> [TASK ITEM]
Return every record exactly as written.

----------
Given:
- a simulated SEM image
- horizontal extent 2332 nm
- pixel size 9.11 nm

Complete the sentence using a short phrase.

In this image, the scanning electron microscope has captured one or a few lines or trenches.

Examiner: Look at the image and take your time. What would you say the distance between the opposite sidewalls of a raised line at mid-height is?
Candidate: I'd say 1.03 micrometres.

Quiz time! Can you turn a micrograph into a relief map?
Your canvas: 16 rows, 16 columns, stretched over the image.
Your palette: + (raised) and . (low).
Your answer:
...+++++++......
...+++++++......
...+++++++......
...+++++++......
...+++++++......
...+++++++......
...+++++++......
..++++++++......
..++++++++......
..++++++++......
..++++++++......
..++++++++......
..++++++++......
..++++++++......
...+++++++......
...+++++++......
----------

> [SOLUTION]
Given:
- a simulated SEM image
- horizontal extent 2332 nm
- pixel size 9.11 nm

Complete the sentence using a short phrase.

In this image, the scanning electron microscope has captured one or a few lines or trenches.

Examiner: Look at the image and take your time. What would you say the distance between the opposite sidewalls of a raised line at mid-height is?
Candidate: I'd say 1.03 micrometres.

Quiz time! Can you turn a micrograph into a relief map?
Your canvas: 16 rows, 16 columns, stretched over the image.
Your palette: + (raised) and . (low).
Your answer:
...+++++++......
...+++++++......
...+++++++......
...+++++++......
...+++++++......
...+++++++......
...+++++++......
..++++++++......
..++++++++......
..++++++++......
..++++++++......
..++++++++......
..++++++++......
..++++++++......
...+++++++......
...+++++++......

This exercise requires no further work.